## ENTRIES PROVIDED

= = =

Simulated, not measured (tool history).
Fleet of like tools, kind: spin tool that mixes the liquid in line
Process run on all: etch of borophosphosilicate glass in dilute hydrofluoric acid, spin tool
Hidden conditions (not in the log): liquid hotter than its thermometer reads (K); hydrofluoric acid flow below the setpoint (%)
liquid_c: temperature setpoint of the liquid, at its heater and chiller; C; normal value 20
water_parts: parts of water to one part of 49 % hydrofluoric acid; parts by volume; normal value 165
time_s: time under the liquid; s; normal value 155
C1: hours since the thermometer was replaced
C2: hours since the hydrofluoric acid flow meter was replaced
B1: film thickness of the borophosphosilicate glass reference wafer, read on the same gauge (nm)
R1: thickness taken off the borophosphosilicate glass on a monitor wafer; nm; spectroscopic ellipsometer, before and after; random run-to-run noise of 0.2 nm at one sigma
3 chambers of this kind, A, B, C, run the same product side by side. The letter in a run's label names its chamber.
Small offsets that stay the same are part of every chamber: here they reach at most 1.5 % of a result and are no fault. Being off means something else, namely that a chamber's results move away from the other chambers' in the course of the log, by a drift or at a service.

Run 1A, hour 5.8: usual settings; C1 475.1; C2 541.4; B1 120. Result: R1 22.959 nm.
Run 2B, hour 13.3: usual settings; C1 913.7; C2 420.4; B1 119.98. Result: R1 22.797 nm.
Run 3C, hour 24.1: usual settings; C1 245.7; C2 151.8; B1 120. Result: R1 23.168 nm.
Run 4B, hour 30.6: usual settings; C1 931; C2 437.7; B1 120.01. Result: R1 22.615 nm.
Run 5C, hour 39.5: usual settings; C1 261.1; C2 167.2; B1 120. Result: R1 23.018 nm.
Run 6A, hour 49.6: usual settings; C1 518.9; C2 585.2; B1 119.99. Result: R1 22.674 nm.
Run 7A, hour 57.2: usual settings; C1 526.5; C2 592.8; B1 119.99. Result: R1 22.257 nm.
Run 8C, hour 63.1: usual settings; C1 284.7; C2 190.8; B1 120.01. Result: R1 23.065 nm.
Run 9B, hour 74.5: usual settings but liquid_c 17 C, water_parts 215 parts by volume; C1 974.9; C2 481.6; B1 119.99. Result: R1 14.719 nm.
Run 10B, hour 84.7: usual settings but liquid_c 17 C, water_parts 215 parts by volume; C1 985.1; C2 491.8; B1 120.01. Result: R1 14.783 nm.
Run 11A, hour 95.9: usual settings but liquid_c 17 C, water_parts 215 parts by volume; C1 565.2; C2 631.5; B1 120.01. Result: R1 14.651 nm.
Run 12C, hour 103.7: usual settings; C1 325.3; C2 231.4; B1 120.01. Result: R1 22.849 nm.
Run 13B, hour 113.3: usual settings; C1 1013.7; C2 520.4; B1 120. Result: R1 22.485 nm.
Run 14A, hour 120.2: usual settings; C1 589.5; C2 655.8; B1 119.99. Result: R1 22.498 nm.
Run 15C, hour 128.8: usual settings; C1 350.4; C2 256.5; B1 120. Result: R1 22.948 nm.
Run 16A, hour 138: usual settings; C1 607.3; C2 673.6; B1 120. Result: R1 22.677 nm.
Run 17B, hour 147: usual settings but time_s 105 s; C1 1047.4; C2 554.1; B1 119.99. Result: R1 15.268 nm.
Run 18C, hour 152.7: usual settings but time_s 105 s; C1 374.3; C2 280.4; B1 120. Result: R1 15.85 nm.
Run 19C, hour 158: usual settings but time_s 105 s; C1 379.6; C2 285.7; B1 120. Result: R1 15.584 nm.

= = =

## WORK INSTRUCTION
Copy the entries above exactly, but only from the line holding "Fleet of like" through the line holding "Run 4B, hour", both included.

## TASK OUTPUT
Fleet of like tools, kind: spin tool that mixes the liquid in line
Process run on all: etch of borophosphosilicate glass in dilute hydrofluoric acid, spin tool
Hidden conditions (not in the log): liquid hotter than its thermometer reads (K); hydrofluoric acid flow below the setpoint (%)
liquid_c: temperature setpoint of the liquid, at its heater and chiller; C; normal value 20
water_parts: parts of water to one part of 49 % hydrofluoric acid; parts by volume; normal value 165
time_s: time under the liquid; s; normal value 155
C1: hours since the thermometer was replaced
C2: hours since the hydrofluoric acid flow meter was replaced
B1: film thickness of the borophosphosilicate glass reference wafer, read on the same gauge (nm)
R1: thickness taken off the borophosphosilicate glass on a monitor wafer; nm; spectroscopic ellipsometer, before and after; random run-to-run noise of 0.2 nm at one sigma
3 chambers of this kind, A, B, C, run the same product side by side. The letter in a run's label names its chamber.
Small offsets that stay the same are part of every chamber: here they reach at most 1.5 % of a result and are no fault. Being off means something else, namely that a chamber's results move away from the other chambers' in the course of the log, by a drift or at a service.

Run 1A, hour 5.8: usual settings; C1 475.1; C2 541.4; B1 120. Result: R1 22.959 nm.
Run 2B, hour 13.3: usual settings; C1 913.7; C2 420.4; B1 119.98. Result: R1 22.797 nm.
Run 3C, hour 24.1: usual settings; C1 245.7; C2 151.8; B1 120. Result: R1 23.168 nm.
Run 4B, hour 30.6: usual settings; C1 931; C2 437.7; B1 120.01. Result: R1 22.615 nm.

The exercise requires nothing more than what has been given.